• **WORK ITEM**
Would you write out, word for word, each line of the records below from the top through the one holding "Because killed dies"?

☆ ☆ ☆

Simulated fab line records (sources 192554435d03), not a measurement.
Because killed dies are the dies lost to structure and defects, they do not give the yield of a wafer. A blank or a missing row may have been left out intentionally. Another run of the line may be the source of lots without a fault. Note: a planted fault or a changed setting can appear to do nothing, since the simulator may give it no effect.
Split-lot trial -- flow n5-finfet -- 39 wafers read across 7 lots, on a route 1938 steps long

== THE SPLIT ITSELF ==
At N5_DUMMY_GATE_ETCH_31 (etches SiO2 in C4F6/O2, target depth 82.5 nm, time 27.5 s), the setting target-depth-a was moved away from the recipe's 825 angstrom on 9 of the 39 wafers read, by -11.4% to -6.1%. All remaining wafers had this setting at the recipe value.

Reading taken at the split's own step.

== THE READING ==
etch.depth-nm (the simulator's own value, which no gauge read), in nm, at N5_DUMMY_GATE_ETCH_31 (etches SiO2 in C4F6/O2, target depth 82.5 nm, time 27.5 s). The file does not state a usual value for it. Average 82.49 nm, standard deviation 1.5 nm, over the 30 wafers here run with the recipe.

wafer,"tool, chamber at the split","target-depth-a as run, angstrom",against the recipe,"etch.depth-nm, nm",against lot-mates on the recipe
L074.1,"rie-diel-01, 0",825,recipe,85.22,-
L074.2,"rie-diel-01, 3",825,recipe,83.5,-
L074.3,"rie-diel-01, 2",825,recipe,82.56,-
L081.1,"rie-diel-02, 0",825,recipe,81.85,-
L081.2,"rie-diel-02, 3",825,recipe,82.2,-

☆ ☆ ☆

• **ANSWER BOX**
Simulated fab line records (sources 192554435d03), not a measurement.
Because killed dies are the dies lost to structure and defects, they do not give the yield of a wafer. A blank or a missing row may have been left out intentionally. Another run of the line may be the source of lots without a fault. Note: a planted fault or a changed setting can appear to do nothing, since the simulator may give it no effect.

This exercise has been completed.